== Segment start ==

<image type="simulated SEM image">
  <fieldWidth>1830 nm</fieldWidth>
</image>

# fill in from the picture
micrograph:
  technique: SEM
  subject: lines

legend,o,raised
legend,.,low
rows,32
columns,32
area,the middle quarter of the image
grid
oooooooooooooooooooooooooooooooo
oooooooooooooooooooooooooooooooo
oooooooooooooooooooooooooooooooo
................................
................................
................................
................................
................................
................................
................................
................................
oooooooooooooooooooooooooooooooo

== Segment end ==

With nothing left out, output the whole listing exactly.

Worked solution:
<image type="simulated SEM image">
  <fieldWidth>1830 nm</fieldWidth>
</image>

# fill in from the picture
micrograph:
  technique: SEM
  subject: lines

legend,o,raised
legend,.,low
rows,32
columns,32
area,the middle quarter of the image
grid
oooooooooooooooooooooooooooooooo
oooooooooooooooooooooooooooooooo
oooooooooooooooooooooooooooooooo
................................
................................
................................
................................
................................
................................
................................
................................
oooooooooooooooooooooooooooooooo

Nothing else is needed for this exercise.